- **Requirement**
From the first line to the last, copy the listing below word for word.

[Start of Attachment]
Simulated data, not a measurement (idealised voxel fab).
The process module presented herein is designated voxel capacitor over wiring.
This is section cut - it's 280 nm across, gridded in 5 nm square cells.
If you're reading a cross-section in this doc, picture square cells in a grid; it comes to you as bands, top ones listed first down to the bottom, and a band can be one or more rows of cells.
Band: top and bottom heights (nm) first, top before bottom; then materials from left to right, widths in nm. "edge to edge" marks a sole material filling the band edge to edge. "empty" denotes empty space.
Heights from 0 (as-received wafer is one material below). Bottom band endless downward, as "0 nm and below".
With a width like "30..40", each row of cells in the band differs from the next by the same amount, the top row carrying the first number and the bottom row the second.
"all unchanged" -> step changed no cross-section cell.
[End of Attachment]

- **Exercise response**
Simulated data, not a measurement (idealised voxel fab).
The process module presented herein is designated voxel capacitor over wiring.
This is section cut - it's 280 nm across, gridded in 5 nm square cells.
If you're reading a cross-section in this doc, picture square cells in a grid; it comes to you as bands, top ones listed first down to the bottom, and a band can be one or more rows of cells.
Band: top and bottom heights (nm) first, top before bottom; then materials from left to right, widths in nm. "edge to edge" marks a sole material filling the band edge to edge. "empty" denotes empty space.
Heights from 0 (as-received wafer is one material below). Bottom band endless downward, as "0 nm and below".
With a width like "30..40", each row of cells in the band differs from the next by the same amount, the top row carrying the first number and the bottom row the second.
"all unchanged" -> step changed no cross-section cell.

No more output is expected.